### ACTION ITEM:
Repeat each entry word for word.

** DATASET ENTRIES follows **
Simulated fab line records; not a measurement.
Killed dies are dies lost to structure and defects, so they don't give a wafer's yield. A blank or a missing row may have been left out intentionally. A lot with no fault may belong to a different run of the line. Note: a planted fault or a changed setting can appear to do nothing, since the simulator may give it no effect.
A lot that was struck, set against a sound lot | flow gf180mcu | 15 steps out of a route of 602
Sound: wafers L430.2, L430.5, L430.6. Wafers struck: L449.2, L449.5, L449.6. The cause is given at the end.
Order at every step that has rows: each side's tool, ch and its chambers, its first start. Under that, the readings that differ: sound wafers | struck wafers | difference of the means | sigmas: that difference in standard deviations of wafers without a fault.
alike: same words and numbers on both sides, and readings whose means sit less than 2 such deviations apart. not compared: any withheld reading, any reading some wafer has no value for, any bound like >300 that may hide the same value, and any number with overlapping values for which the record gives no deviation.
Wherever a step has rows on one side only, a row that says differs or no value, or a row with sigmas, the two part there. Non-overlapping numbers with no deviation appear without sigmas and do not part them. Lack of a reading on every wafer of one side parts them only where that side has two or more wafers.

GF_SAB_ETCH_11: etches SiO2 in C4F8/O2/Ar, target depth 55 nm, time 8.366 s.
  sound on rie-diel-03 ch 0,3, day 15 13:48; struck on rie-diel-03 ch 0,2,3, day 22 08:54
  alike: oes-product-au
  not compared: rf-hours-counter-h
** End of DATASET ENTRIES **

### RESPONSE:
Simulated fab line records; not a measurement.
Killed dies are dies lost to structure and defects, so they don't give a wafer's yield. A blank or a missing row may have been left out intentionally. A lot with no fault may belong to a different run of the line. Note: a planted fault or a changed setting can appear to do nothing, since the simulator may give it no effect.
A lot that was struck, set against a sound lot | flow gf180mcu | 15 steps out of a route of 602
Sound: wafers L430.2, L430.5, L430.6. Wafers struck: L449.2, L449.5, L449.6. The cause is given at the end.
Order at every step that has rows: each side's tool, ch and its chambers, its first start. Under that, the readings that differ: sound wafers | struck wafers | difference of the means | sigmas: that difference in standard deviations of wafers without a fault.
alike: same words and numbers on both sides, and readings whose means sit less than 2 such deviations apart. not compared: any withheld reading, any reading some wafer has no value for, any bound like >300 that may hide the same value, and any number with overlapping values for which the record gives no deviation.
Wherever a step has rows on one side only, a row that says differs or no value, or a row with sigmas, the two part there. Non-overlapping numbers with no deviation appear without sigmas and do not part them. Lack of a reading on every wafer of one side parts them only where that side has two or more wafers.

GF_SAB_ETCH_11: etches SiO2 in C4F8/O2/Ar, target depth 55 nm, time 8.366 s.
  sound on rie-diel-03 ch 0,3, day 15 13:48; struck on rie-diel-03 ch 0,2,3, day 22 08:54
  alike: oes-product-au
  not compared: rf-hours-counter-h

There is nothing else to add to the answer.